> [Activity]: Give again, word for word, every line in the entries below from the line with "true roughness of" up to and including the line with "C2: hours of", and no other line.

──────── Given data ────────

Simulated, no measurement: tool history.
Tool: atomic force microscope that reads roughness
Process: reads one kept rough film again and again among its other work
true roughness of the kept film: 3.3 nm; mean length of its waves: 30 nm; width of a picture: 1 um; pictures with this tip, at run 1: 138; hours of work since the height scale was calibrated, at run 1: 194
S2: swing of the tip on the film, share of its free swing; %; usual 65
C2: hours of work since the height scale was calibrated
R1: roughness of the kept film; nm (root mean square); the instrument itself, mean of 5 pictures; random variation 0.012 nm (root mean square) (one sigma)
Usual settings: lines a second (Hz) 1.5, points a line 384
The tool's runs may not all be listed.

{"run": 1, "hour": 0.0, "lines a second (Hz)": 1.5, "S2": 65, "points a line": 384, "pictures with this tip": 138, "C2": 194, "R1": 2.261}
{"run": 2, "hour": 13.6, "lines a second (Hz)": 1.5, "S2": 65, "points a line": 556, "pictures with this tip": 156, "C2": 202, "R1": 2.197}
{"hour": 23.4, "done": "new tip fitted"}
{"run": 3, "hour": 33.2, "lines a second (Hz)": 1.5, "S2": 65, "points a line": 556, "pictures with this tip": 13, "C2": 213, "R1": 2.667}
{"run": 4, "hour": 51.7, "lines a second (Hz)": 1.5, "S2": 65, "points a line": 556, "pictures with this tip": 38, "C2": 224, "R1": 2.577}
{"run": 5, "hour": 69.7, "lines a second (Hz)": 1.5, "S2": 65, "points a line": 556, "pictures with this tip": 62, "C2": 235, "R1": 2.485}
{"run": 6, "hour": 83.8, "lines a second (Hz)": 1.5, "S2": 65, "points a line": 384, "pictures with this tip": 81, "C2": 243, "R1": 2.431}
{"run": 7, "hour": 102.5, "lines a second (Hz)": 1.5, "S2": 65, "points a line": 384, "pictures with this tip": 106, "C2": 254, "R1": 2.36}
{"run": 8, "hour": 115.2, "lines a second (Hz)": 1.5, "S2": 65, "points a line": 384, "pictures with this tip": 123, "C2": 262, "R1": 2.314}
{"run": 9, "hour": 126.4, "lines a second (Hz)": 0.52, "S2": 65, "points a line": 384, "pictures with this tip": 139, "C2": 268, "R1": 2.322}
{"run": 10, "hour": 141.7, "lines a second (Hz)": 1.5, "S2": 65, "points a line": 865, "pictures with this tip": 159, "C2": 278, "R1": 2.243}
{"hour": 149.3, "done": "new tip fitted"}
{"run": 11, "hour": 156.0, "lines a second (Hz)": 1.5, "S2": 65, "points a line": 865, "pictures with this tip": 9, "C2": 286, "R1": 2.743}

────────

> [Problem solution]:
true roughness of the kept film: 3.3 nm; mean length of its waves: 30 nm; width of a picture: 1 um; pictures with this tip, at run 1: 138; hours of work since the height scale was calibrated, at run 1: 194
S2: swing of the tip on the film, share of its free swing; %; usual 65
C2: hours of work since the height scale was calibrated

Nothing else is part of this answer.